*** Opening of RECORDED INFORMATION ***
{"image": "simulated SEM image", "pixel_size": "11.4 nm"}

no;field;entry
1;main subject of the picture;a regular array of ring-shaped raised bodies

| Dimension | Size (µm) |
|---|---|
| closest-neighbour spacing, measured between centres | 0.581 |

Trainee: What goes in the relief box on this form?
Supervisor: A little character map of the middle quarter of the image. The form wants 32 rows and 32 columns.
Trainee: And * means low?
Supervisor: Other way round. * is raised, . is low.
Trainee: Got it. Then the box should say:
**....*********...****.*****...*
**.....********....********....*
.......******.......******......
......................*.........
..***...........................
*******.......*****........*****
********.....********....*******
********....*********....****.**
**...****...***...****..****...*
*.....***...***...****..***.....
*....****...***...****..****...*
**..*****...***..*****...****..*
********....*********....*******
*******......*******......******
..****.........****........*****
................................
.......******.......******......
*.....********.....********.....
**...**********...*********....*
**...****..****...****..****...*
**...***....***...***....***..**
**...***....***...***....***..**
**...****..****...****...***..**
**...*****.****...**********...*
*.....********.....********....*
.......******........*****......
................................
*** Close of RECORDED INFORMATION ***

• ACTION ITEM: In the listing above, reproduce the first line and each one after it through the line that contains "centres | 0.581 |".

• EXERCISE SOLUTION:
{"image": "simulated SEM image", "pixel_size": "11.4 nm"}

no;field;entry
1;main subject of the picture;a regular array of ring-shaped raised bodies

| Dimension | Size (µm) |
|---|---|
| closest-neighbour spacing, measured between centres | 0.581 |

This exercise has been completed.